#### WORK REQUEST
In the entries that follow, copy exactly each line from the first through the line with "note on all".

#### RECORD SET
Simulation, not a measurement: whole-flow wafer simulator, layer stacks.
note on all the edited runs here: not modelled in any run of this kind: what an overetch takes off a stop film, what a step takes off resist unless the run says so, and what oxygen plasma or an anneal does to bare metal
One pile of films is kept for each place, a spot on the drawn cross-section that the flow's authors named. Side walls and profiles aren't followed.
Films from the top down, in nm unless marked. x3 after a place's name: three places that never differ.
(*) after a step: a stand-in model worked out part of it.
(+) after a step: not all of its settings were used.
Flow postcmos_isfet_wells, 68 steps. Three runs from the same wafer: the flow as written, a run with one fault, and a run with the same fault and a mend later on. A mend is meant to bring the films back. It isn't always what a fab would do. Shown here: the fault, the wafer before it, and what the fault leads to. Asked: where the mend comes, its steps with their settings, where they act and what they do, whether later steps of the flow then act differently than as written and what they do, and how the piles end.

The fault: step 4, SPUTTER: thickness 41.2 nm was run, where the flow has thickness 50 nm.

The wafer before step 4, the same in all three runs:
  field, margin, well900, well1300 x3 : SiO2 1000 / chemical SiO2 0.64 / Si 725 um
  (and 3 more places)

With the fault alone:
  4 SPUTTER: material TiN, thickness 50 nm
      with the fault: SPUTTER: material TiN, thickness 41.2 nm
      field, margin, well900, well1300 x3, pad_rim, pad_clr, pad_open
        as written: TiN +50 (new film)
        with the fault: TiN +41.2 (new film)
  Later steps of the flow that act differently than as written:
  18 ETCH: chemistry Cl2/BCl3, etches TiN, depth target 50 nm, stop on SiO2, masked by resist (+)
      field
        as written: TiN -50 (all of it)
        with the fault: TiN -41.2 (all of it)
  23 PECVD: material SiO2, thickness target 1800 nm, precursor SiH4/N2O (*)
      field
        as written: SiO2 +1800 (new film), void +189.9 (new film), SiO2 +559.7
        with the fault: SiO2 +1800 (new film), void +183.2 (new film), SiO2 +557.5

#### WRITTEN ANSWER
Simulation, not a measurement: whole-flow wafer simulator, layer stacks.
note on all the edited runs here: not modelled in any run of this kind: what an overetch takes off a stop film, what a step takes off resist unless the run says so, and what oxygen plasma or an anneal does to bare metal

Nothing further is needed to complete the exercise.